----------------------------------------
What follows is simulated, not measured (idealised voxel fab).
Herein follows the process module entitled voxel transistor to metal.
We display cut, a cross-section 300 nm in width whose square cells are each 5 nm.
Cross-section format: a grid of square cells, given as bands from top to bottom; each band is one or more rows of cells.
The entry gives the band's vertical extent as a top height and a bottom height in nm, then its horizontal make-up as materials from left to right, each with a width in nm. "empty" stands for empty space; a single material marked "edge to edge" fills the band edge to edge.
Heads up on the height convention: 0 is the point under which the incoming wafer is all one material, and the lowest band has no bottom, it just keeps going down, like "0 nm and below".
----------------------------------------

WORK INSTRUCTION - All the data above should be set down a second time, exactly.

ANSWER AREA -
What follows is simulated, not measured (idealised voxel fab).
Herein follows the process module entitled voxel transistor to metal.
We display cut, a cross-section 300 nm in width whose square cells are each 5 nm.
Cross-section format: a grid of square cells, given as bands from top to bottom; each band is one or more rows of cells.
The entry gives the band's vertical extent as a top height and a bottom height in nm, then its horizontal make-up as materials from left to right, each with a width in nm. "empty" stands for empty space; a single material marked "edge to edge" fills the band edge to edge.
Heads up on the height convention: 0 is the point under which the incoming wafer is all one material, and the lowest band has no bottom, it just keeps going down, like "0 nm and below".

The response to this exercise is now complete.